§ **Data records**
§

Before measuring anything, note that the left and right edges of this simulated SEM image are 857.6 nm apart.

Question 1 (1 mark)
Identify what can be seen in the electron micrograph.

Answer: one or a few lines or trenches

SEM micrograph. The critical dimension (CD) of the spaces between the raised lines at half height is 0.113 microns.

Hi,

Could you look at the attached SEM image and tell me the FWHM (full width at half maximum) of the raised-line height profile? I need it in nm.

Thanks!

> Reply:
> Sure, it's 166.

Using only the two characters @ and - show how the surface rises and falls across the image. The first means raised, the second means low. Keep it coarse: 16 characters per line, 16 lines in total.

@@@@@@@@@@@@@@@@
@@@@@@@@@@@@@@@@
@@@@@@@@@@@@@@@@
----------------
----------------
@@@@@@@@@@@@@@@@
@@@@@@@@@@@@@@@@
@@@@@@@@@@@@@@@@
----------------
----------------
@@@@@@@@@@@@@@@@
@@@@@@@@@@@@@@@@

§

§ **Activity**
Reproduce the entries exactly, starting at their first line and stopping after the line with "Answer: one or a few lines or trenches".

§ **Response area**
Before measuring anything, note that the left and right edges of this simulated SEM image are 857.6 nm apart.

Question 1 (1 mark)
Identify what can be seen in the electron micrograph.

Answer: one or a few lines or trenches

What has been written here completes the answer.